REQUIRED ACTION: Below are entries; copy exactly the lines from the one with "Note: height 0" through the one with "it is in nm.", both included, and leave out the rest.

SUPPLIED MATERIAL:
#####
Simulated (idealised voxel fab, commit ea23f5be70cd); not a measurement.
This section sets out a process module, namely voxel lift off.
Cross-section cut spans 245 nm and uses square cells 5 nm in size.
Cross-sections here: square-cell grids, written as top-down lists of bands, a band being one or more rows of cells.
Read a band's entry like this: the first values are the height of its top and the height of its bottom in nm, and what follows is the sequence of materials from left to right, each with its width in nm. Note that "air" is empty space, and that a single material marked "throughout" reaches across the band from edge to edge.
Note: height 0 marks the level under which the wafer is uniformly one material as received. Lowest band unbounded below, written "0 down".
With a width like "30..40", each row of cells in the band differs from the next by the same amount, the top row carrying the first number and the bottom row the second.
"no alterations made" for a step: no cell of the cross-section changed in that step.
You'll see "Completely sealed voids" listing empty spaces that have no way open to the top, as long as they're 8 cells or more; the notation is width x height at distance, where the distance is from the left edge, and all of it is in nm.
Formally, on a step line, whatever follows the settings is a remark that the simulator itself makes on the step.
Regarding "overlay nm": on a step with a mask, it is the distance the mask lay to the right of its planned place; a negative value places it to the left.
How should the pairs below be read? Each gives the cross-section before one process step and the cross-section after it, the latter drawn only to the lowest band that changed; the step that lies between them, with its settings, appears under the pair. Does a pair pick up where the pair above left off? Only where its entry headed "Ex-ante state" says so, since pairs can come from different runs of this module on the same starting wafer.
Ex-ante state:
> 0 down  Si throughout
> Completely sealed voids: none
#####

WRITTEN RESPONSE:
Note: height 0 marks the level under which the wafer is uniformly one material as received. Lowest band unbounded below, written "0 down".
With a width like "30..40", each row of cells in the band differs from the next by the same amount, the top row carrying the first number and the bottom row the second.
"no alterations made" for a step: no cell of the cross-section changed in that step.
You'll see "Completely sealed voids" listing empty spaces that have no way open to the top, as long as they're 8 cells or more; the notation is width x height at distance, where the distance is from the left edge, and all of it is in nm.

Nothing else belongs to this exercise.